> [PROVIDED DATA]:
####

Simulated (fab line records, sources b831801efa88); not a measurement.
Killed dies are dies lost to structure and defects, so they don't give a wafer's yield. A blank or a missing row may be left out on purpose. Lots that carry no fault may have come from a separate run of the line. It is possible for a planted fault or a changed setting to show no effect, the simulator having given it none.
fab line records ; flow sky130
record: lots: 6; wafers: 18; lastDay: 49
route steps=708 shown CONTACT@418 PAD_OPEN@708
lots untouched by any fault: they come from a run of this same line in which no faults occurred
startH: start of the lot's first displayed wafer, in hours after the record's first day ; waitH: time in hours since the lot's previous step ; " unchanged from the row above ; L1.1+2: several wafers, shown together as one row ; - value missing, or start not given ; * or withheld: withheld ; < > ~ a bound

####

Print the records above once again, exactly as written.

Simulated (fab line records, sources b831801efa88); not a measurement.
Killed dies are dies lost to structure and defects, so they don't give a wafer's yield. A blank or a missing row may be left out on purpose. Lots that carry no fault may have come from a separate run of the line. It is possible for a planted fault or a changed setting to show no effect, the simulator having given it none.
fab line records ; flow sky130
record: lots: 6; wafers: 18; lastDay: 49
route steps=708 shown CONTACT@418 PAD_OPEN@708
lots untouched by any fault: they come from a run of this same line in which no faults occurred
startH: start of the lot's first displayed wafer, in hours after the record's first day ; waitH: time in hours since the lot's previous step ; " unchanged from the row above ; L1.1+2: several wafers, shown together as one row ; - value missing, or start not given ; * or withheld: withheld ; < > ~ a bound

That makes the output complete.